### ASSIGNED TASK
Output all of the records again, exactly as written.

### PROVIDED DATA
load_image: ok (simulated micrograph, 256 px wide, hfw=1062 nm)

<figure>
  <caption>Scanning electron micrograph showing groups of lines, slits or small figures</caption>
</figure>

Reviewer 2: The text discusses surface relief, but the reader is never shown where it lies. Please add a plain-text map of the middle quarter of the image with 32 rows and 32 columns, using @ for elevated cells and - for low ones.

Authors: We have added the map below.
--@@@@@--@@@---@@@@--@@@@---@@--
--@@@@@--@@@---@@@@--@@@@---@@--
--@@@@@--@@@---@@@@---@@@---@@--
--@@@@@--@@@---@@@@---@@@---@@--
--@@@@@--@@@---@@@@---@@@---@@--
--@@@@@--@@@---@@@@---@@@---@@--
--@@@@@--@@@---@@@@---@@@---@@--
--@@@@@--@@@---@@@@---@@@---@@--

### TASK OUTPUT
load_image: ok (simulated micrograph, 256 px wide, hfw=1062 nm)

<figure>
  <caption>Scanning electron micrograph showing groups of lines, slits or small figures</caption>
</figure>

Reviewer 2: The text discusses surface relief, but the reader is never shown where it lies. Please add a plain-text map of the middle quarter of the image with 32 rows and 32 columns, using @ for elevated cells and - for low ones.

Authors: We have added the map below.
--@@@@@--@@@---@@@@--@@@@---@@--
--@@@@@--@@@---@@@@--@@@@---@@--
--@@@@@--@@@---@@@@---@@@---@@--
--@@@@@--@@@---@@@@---@@@---@@--
--@@@@@--@@@---@@@@---@@@---@@--
--@@@@@--@@@---@@@@---@@@---@@--
--@@@@@--@@@---@@@@---@@@---@@--
--@@@@@--@@@---@@@@---@@@---@@--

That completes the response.